[WORK TASK]
Print all of the records below again without a single difference.

.....

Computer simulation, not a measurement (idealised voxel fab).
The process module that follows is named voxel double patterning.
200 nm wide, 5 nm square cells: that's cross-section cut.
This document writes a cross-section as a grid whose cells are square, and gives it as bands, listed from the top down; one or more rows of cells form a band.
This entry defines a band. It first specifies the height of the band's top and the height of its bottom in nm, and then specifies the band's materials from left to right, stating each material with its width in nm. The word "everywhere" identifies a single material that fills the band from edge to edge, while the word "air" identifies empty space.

.....

[WRITTEN RESPONSE]
Computer simulation, not a measurement (idealised voxel fab).
The process module that follows is named voxel double patterning.
200 nm wide, 5 nm square cells: that's cross-section cut.
This document writes a cross-section as a grid whose cells are square, and gives it as bands, listed from the top down; one or more rows of cells form a band.
This entry defines a band. It first specifies the height of the band's top and the height of its bottom in nm, and then specifies the band's materials from left to right, stating each material with its width in nm. The word "everywhere" identifies a single material that fills the band from edge to edge, while the word "air" identifies empty space.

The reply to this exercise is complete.